§ Data for review
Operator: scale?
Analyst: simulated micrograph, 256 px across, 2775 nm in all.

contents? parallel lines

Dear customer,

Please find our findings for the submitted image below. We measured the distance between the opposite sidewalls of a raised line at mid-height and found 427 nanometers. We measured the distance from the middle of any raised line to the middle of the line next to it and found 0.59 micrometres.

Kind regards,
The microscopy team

§ Assigned task
The full set of entries, copied exactly, is the expected answer.

§ Answer box
Operator: scale?
Analyst: simulated micrograph, 256 px across, 2775 nm in all.

contents? parallel lines

Dear customer,

Please find our findings for the submitted image below. We measured the distance between the opposite sidewalls of a raised line at mid-height and found 427 nanometers. We measured the distance from the middle of any raised line to the middle of the line next to it and found 0.59 micrometres.

Kind regards,
The microscopy team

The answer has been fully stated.